Brief. All the data must be output exactly as given.

Material shown.
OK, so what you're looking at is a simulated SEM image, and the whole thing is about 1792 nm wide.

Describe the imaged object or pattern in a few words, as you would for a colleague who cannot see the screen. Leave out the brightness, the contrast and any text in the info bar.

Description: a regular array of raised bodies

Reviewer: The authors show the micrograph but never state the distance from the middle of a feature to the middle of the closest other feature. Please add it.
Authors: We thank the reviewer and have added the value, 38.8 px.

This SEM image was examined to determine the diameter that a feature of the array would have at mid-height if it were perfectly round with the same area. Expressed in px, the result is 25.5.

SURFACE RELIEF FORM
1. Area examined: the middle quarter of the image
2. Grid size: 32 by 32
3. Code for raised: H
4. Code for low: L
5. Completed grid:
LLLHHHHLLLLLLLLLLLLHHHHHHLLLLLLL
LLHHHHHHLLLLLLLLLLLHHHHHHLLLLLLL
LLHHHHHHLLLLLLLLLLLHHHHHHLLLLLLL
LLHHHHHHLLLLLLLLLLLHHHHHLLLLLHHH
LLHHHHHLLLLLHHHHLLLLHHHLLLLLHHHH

Written response.
OK, so what you're looking at is a simulated SEM image, and the whole thing is about 1792 nm wide.

Describe the imaged object or pattern in a few words, as you would for a colleague who cannot see the screen. Leave out the brightness, the contrast and any text in the info bar.

Description: a regular array of raised bodies

Reviewer: The authors show the micrograph but never state the distance from the middle of a feature to the middle of the closest other feature. Please add it.
Authors: We thank the reviewer and have added the value, 38.8 px.

This SEM image was examined to determine the diameter that a feature of the array would have at mid-height if it were perfectly round with the same area. Expressed in px, the result is 25.5.

SURFACE RELIEF FORM
1. Area examined: the middle quarter of the image
2. Grid size: 32 by 32
3. Code for raised: H
4. Code for low: L
5. Completed grid:
LLLHHHHLLLLLLLLLLLLHHHHHHLLLLLLL
LLHHHHHHLLLLLLLLLLLHHHHHHLLLLLLL
LLHHHHHHLLLLLLLLLLLHHHHHHLLLLLLL
LLHHHHHHLLLLLLLLLLLHHHHHLLLLLHHH
LLHHHHHLLLLLHHHHLLLLHHHLLLLLHHHH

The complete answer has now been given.